##### DATA TO EXAMINE
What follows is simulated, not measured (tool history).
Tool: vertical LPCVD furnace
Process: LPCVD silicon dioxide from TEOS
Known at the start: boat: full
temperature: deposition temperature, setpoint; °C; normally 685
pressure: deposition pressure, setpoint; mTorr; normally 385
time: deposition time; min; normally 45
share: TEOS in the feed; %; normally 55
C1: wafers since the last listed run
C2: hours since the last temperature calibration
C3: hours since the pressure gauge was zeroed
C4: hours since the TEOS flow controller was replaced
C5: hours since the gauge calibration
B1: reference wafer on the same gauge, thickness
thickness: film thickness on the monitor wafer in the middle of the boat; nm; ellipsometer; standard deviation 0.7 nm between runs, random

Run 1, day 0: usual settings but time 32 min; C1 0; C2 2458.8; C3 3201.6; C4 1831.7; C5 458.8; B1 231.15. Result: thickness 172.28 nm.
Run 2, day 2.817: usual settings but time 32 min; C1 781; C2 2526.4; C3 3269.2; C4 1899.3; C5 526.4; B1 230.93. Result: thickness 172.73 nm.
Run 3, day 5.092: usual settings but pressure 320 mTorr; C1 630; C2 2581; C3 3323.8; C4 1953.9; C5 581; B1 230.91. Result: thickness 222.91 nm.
##########

- **WORK TASK**: Print out the full listing above, word for word.

- **EXERCISE ANSWER**:
What follows is simulated, not measured (tool history).
Tool: vertical LPCVD furnace
Process: LPCVD silicon dioxide from TEOS
Known at the start: boat: full
temperature: deposition temperature, setpoint; °C; normally 685
pressure: deposition pressure, setpoint; mTorr; normally 385
time: deposition time; min; normally 45
share: TEOS in the feed; %; normally 55
C1: wafers since the last listed run
C2: hours since the last temperature calibration
C3: hours since the pressure gauge was zeroed
C4: hours since the TEOS flow controller was replaced
C5: hours since the gauge calibration
B1: reference wafer on the same gauge, thickness
thickness: film thickness on the monitor wafer in the middle of the boat; nm; ellipsometer; standard deviation 0.7 nm between runs, random

Run 1, day 0: usual settings but time 32 min; C1 0; C2 2458.8; C3 3201.6; C4 1831.7; C5 458.8; B1 231.15. Result: thickness 172.28 nm.
Run 2, day 2.817: usual settings but time 32 min; C1 781; C2 2526.4; C3 3269.2; C4 1899.3; C5 526.4; B1 230.93. Result: thickness 172.73 nm.
Run 3, day 5.092: usual settings but pressure 320 mTorr; C1 630; C2 2581; C3 3323.8; C4 1953.9; C5 581; B1 230.91. Result: thickness 222.91 nm.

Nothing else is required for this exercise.